#### Work request:
Output only the lines below from the one containing "Enclosed voids (no" to the one containing "4 DIRECTIONAL_DEP [material SiN] [thk nm 5]", exactly as written, both ends kept.

#### Data listing:

***

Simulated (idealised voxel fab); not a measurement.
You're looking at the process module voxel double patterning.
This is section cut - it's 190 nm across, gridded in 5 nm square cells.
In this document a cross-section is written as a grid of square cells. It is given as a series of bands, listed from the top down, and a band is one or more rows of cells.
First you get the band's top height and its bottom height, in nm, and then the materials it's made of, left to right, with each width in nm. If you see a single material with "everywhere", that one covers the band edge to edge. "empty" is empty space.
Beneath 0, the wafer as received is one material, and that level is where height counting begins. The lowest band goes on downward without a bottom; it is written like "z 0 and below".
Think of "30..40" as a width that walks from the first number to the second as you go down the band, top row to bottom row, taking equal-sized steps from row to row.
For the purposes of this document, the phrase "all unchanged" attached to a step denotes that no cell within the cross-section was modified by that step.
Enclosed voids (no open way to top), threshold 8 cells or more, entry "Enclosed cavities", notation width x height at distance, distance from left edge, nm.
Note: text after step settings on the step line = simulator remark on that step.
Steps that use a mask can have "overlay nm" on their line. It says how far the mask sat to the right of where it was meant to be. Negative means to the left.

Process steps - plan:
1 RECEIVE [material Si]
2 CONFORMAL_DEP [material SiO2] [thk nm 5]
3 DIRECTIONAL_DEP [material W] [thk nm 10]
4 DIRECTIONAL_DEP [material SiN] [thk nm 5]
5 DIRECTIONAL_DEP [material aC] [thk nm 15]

***

#### Reply:
Enclosed voids (no open way to top), threshold 8 cells or more, entry "Enclosed cavities", notation width x height at distance, distance from left edge, nm.
Note: text after step settings on the step line = simulator remark on that step.
Steps that use a mask can have "overlay nm" on their line. It says how far the mask sat to the right of where it was meant to be. Negative means to the left.

Process steps - plan:
1 RECEIVE [material Si]
2 CONFORMAL_DEP [material SiO2] [thk nm 5]
3 DIRECTIONAL_DEP [material W] [thk nm 10]
4 DIRECTIONAL_DEP [material SiN] [thk nm 5]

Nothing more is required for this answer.